DATASET ENTRIES:
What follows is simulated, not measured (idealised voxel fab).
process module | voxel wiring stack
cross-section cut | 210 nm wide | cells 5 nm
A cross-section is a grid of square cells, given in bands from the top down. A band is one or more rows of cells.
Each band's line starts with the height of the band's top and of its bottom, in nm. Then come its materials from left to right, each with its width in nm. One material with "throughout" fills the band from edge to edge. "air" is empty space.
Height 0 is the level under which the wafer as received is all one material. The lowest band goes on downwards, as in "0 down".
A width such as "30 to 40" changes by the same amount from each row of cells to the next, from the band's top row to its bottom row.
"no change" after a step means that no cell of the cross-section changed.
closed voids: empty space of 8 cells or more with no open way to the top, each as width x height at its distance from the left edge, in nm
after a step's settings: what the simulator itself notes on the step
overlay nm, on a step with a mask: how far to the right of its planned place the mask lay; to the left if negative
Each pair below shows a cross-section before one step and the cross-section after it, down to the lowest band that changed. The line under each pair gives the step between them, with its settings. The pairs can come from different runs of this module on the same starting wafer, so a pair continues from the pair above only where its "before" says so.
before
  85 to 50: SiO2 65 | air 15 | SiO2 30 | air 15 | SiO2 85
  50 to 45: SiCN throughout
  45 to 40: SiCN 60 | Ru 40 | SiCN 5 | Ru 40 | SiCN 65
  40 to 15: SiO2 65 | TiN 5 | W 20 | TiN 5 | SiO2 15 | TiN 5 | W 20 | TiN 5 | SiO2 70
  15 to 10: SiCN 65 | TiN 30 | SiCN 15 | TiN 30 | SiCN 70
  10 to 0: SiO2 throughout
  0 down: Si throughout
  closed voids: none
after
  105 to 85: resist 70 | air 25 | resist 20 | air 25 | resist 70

WORK REQUEST: Among the entries above, find the line with "Height 0 is" and the line with "A width such"; give again exactly these two lines and all lines between them.

WRITTEN REPLY:
Height 0 is the level under which the wafer as received is all one material. The lowest band goes on downwards, as in "0 down".
A width such as "30 to 40" changes by the same amount from each row of cells to the next, from the band's top row to its bottom row.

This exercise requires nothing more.